(Work task):
Write out once more the lines running from the top of the entries below to the line with "Hi, map below.", both ends included.

(Stored data):
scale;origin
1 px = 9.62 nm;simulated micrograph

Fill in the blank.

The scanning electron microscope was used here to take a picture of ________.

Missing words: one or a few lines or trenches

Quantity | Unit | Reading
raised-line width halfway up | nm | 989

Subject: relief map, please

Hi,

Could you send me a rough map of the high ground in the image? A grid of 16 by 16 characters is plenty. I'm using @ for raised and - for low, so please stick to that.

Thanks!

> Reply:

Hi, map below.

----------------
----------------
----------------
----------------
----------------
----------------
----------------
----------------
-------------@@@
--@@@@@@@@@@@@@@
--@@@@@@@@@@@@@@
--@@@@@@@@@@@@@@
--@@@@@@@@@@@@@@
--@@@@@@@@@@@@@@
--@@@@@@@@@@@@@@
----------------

(Reply):
scale;origin
1 px = 9.62 nm;simulated micrograph

Fill in the blank.

The scanning electron microscope was used here to take a picture of ________.

Missing words: one or a few lines or trenches

Quantity | Unit | Reading
raised-line width halfway up | nm | 989

Subject: relief map, please

Hi,

Could you send me a rough map of the high ground in the image? A grid of 16 by 16 characters is plenty. I'm using @ for raised and - for low, so please stick to that.

Thanks!

> Reply:

Hi, map below.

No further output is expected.